### [Work instruction]
The expected answer holds every line from the first line of the data below through the line containing "Killed dies are", exactly as written, and no other line.

### [Raw data]
-- Opening Marker --
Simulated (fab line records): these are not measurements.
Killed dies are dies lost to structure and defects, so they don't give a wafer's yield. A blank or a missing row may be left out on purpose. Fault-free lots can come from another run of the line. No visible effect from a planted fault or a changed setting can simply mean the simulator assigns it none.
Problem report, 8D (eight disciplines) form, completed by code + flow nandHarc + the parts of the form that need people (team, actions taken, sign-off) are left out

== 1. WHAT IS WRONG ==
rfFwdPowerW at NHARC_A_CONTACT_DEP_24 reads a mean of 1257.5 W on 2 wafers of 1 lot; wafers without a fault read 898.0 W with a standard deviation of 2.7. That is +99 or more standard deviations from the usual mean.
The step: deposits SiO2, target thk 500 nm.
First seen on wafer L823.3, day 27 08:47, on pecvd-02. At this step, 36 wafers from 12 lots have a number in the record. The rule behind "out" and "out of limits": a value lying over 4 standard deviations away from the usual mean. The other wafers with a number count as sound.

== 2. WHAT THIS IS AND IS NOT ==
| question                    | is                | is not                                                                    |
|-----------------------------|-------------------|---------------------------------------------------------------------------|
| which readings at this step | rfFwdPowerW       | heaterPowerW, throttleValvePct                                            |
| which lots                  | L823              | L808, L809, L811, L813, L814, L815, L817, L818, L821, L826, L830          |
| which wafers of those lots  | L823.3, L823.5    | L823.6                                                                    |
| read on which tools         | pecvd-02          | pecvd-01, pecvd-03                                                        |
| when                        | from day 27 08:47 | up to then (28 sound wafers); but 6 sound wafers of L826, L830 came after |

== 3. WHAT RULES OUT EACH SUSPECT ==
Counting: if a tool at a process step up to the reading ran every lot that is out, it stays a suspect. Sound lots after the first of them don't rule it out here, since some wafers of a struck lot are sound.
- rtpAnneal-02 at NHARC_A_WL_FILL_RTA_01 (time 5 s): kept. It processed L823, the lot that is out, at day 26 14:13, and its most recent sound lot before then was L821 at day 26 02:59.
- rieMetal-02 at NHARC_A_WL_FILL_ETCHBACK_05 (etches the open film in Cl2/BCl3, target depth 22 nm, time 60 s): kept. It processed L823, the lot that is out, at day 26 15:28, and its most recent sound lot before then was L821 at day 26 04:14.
-- Closing Marker --

### [Written response]
Simulated (fab line records): these are not measurements.
Killed dies are dies lost to structure and defects, so they don't give a wafer's yield. A blank or a missing row may be left out on purpose. Fault-free lots can come from another run of the line. No visible effect from a planted fault or a changed setting can simply mean the simulator assigns it none.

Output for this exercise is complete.